■ **WORK TASK**
Return only the lines running from the top of the entries to the line with "A step followed", inclusive, exactly as written.

○ ○ ○ ○ ○ ○ ○
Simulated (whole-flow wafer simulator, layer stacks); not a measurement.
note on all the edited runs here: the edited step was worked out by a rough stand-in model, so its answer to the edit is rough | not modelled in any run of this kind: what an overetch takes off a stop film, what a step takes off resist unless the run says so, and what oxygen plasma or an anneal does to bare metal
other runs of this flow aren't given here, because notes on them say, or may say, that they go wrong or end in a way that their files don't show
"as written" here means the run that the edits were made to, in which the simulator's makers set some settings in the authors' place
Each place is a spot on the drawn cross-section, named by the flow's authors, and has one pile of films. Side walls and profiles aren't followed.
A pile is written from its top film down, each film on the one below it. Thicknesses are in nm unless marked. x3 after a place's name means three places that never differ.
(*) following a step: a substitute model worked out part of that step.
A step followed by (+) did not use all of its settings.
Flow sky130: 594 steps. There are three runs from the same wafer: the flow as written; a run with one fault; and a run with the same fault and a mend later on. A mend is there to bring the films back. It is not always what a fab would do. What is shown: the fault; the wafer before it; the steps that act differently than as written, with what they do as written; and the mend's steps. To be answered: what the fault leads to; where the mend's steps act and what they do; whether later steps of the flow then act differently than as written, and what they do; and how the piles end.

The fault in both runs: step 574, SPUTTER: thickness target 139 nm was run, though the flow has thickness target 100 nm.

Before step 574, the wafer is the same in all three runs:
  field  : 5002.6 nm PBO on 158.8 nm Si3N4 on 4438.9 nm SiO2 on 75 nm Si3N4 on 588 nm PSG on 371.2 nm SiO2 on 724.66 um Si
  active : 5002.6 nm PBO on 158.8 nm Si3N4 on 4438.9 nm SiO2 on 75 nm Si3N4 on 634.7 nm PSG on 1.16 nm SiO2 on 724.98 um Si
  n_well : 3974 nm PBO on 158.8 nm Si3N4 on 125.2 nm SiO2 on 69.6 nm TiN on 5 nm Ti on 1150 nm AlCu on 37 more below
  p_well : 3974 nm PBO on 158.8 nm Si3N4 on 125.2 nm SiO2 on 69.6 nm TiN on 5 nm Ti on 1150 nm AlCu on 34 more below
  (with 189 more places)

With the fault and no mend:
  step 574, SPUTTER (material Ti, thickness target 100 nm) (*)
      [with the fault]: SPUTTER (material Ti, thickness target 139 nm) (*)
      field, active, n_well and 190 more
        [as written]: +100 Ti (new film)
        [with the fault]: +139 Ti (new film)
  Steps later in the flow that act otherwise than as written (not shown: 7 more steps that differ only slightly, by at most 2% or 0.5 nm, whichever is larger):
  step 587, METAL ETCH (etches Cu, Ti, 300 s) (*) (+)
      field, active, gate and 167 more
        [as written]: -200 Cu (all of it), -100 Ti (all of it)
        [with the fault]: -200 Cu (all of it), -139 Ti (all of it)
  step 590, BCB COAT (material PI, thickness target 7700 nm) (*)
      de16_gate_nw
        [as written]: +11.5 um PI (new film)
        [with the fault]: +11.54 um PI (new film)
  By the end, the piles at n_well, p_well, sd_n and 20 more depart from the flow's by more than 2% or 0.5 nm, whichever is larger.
○ ○ ○ ○ ○ ○ ○

■ **SOLUTION**
Simulated (whole-flow wafer simulator, layer stacks); not a measurement.
note on all the edited runs here: the edited step was worked out by a rough stand-in model, so its answer to the edit is rough | not modelled in any run of this kind: what an overetch takes off a stop film, what a step takes off resist unless the run says so, and what oxygen plasma or an anneal does to bare metal
other runs of this flow aren't given here, because notes on them say, or may say, that they go wrong or end in a way that their files don't show
"as written" here means the run that the edits were made to, in which the simulator's makers set some settings in the authors' place
Each place is a spot on the drawn cross-section, named by the flow's authors, and has one pile of films. Side walls and profiles aren't followed.
A pile is written from its top film down, each film on the one below it. Thicknesses are in nm unless marked. x3 after a place's name means three places that never differ.
(*) following a step: a substitute model worked out part of that step.
A step followed by (+) did not use all of its settings.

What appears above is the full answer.